:: Supplied data ::

--------------------------------

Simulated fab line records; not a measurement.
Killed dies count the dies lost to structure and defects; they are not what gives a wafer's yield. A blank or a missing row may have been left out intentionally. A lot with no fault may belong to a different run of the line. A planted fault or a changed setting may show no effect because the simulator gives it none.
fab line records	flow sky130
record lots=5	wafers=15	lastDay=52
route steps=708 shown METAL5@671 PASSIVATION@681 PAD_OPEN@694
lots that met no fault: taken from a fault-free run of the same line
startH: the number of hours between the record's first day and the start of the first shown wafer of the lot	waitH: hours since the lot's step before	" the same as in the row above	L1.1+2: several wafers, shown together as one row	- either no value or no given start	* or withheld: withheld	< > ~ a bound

--------------------------------

:: Work task ::
Transcribe the lines above precisely, keeping each one unchanged.

:: Task output ::
Simulated fab line records; not a measurement.
Killed dies count the dies lost to structure and defects; they are not what gives a wafer's yield. A blank or a missing row may have been left out intentionally. A lot with no fault may belong to a different run of the line. A planted fault or a changed setting may show no effect because the simulator gives it none.
fab line records	flow sky130
record lots=5	wafers=15	lastDay=52
route steps=708 shown METAL5@671 PASSIVATION@681 PAD_OPEN@694
lots that met no fault: taken from a fault-free run of the same line
startH: the number of hours between the record's first day and the start of the first shown wafer of the lot	waitH: hours since the lot's step before	" the same as in the row above	L1.1+2: several wafers, shown together as one row	- either no value or no given start	* or withheld: withheld	< > ~ a bound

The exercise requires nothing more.